# BRIEF
Print exactly what the entries say, line by line, from the first line down to the one with "The tool's runs may not all be listed.", inclusive.

# EXTRACTED RECORDS
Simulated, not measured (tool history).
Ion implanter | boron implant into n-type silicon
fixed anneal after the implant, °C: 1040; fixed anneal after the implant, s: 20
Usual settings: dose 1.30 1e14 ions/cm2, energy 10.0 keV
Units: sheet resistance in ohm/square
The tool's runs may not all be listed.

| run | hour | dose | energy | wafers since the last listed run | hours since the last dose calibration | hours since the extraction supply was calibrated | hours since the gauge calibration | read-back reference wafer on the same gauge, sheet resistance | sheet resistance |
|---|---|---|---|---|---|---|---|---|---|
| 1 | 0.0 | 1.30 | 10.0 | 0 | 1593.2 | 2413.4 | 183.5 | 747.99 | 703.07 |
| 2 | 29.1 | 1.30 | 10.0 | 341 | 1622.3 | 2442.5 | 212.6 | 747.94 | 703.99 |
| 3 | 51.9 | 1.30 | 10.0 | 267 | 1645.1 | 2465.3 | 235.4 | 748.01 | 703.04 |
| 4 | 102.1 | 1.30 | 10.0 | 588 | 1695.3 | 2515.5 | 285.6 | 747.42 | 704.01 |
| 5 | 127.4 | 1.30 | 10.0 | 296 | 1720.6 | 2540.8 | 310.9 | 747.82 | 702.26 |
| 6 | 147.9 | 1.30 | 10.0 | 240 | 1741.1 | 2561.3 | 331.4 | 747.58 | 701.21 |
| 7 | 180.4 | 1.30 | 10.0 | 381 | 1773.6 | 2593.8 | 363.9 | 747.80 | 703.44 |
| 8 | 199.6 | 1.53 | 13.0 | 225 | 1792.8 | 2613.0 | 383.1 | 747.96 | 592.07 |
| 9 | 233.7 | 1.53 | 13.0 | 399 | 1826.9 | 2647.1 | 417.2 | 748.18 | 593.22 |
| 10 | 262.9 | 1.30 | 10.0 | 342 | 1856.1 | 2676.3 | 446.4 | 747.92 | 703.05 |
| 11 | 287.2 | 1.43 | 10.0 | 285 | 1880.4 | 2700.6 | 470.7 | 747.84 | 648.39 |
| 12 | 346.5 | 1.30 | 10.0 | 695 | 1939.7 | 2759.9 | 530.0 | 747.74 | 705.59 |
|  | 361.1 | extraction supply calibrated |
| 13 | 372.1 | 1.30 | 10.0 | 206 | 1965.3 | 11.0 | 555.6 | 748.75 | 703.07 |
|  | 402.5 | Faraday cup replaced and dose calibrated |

# YOUR RESPONSE
Simulated, not measured (tool history).
Ion implanter | boron implant into n-type silicon
fixed anneal after the implant, °C: 1040; fixed anneal after the implant, s: 20
Usual settings: dose 1.30 1e14 ions/cm2, energy 10.0 keV
Units: sheet resistance in ohm/square
The tool's runs may not all be listed.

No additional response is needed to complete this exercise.